• WORK ITEM: In the data below, find the line containing "C,3.367,215,40.0,0.76,105,?", then set down that line and every later line up to and including the line containing "E: moves away", exactly.

• LISTED ENTRIES:
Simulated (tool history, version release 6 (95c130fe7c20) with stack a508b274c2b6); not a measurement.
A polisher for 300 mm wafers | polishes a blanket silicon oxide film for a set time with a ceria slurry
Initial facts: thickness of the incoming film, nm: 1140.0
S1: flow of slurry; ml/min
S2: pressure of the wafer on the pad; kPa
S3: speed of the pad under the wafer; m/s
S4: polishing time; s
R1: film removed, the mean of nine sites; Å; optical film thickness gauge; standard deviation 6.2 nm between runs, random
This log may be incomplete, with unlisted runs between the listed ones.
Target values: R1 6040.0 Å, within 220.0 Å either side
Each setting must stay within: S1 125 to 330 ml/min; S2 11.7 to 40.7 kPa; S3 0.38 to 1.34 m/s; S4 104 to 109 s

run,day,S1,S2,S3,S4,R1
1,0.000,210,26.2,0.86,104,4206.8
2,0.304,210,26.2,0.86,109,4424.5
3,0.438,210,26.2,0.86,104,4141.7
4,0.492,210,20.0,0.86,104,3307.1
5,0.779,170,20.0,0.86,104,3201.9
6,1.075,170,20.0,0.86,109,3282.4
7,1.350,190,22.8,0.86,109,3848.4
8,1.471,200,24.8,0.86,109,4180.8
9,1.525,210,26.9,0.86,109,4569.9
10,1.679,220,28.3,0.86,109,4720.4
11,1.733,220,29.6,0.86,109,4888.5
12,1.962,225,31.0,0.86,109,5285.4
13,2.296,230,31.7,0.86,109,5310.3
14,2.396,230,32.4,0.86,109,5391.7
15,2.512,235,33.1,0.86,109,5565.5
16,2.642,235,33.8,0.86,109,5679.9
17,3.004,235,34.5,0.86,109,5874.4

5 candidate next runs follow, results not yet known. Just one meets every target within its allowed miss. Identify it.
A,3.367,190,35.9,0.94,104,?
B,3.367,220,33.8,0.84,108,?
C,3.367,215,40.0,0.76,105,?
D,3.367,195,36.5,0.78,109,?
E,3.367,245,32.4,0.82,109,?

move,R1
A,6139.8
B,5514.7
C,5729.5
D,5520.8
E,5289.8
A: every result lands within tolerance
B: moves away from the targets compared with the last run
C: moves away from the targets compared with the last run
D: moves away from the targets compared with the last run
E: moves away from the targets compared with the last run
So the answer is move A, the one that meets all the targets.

• TASK SOLUTION:
C,3.367,215,40.0,0.76,105,?
D,3.367,195,36.5,0.78,109,?
E,3.367,245,32.4,0.82,109,?

move,R1
A,6139.8
B,5514.7
C,5729.5
D,5520.8
E,5289.8
A: every result lands within tolerance
B: moves away from the targets compared with the last run
C: moves away from the targets compared with the last run
D: moves away from the targets compared with the last run
E: moves away from the targets compared with the last run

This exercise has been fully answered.